_EXERCISE:_ Transcribe exactly the span of lines that begins the records and ends with the line holding "A cross-section is", both boundary lines included.

_DATA SUPPLIED:_
^^^^
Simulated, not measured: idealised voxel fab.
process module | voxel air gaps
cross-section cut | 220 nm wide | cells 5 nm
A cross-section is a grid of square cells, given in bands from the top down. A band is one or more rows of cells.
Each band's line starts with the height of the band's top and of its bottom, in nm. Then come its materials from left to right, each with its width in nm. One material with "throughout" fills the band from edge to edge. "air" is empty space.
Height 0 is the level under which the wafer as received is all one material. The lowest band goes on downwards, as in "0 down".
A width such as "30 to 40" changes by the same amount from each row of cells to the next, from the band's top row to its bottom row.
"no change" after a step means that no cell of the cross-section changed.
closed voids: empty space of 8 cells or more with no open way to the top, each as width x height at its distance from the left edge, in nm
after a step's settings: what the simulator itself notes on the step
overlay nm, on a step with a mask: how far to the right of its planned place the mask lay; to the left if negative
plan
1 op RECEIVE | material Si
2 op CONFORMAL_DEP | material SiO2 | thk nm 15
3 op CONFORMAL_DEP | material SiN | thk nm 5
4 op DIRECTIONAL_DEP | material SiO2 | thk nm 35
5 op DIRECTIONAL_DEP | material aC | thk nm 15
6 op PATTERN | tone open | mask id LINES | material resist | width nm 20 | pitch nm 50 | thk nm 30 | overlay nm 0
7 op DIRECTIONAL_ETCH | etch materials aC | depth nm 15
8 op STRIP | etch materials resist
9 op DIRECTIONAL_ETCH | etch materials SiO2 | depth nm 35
^^^^

_TASK SOLUTION:_
Simulated, not measured: idealised voxel fab.
process module | voxel air gaps
cross-section cut | 220 nm wide | cells 5 nm
A cross-section is a grid of square cells, given in bands from the top down. A band is one or more rows of cells.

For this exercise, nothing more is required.